_____

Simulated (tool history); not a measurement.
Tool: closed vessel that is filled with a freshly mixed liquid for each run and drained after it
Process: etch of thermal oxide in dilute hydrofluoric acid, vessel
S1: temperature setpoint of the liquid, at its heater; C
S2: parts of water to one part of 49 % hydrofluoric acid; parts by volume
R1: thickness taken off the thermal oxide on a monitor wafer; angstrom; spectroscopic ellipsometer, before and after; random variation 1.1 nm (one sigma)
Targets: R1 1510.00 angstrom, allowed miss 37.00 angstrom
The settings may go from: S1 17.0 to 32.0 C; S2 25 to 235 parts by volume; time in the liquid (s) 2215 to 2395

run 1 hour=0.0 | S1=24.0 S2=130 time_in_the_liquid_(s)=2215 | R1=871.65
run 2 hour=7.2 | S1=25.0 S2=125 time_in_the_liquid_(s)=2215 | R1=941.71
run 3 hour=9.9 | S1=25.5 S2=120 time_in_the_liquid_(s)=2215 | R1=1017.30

_____

(ASSIGNMENT): Begin at the first line of the entries above and copy every line exactly, ending with the line that contains "run 2 hour=7.2".

(EXERCISE OUTPUT):
Simulated (tool history); not a measurement.
Tool: closed vessel that is filled with a freshly mixed liquid for each run and drained after it
Process: etch of thermal oxide in dilute hydrofluoric acid, vessel
S1: temperature setpoint of the liquid, at its heater; C
S2: parts of water to one part of 49 % hydrofluoric acid; parts by volume
R1: thickness taken off the thermal oxide on a monitor wafer; angstrom; spectroscopic ellipsometer, before and after; random variation 1.1 nm (one sigma)
Targets: R1 1510.00 angstrom, allowed miss 37.00 angstrom
The settings may go from: S1 17.0 to 32.0 C; S2 25 to 235 parts by volume; time in the liquid (s) 2215 to 2395

run 1 hour=0.0 | S1=24.0 S2=130 time_in_the_liquid_(s)=2215 | R1=871.65
run 2 hour=7.2 | S1=25.0 S2=125 time_in_the_liquid_(s)=2215 | R1=941.71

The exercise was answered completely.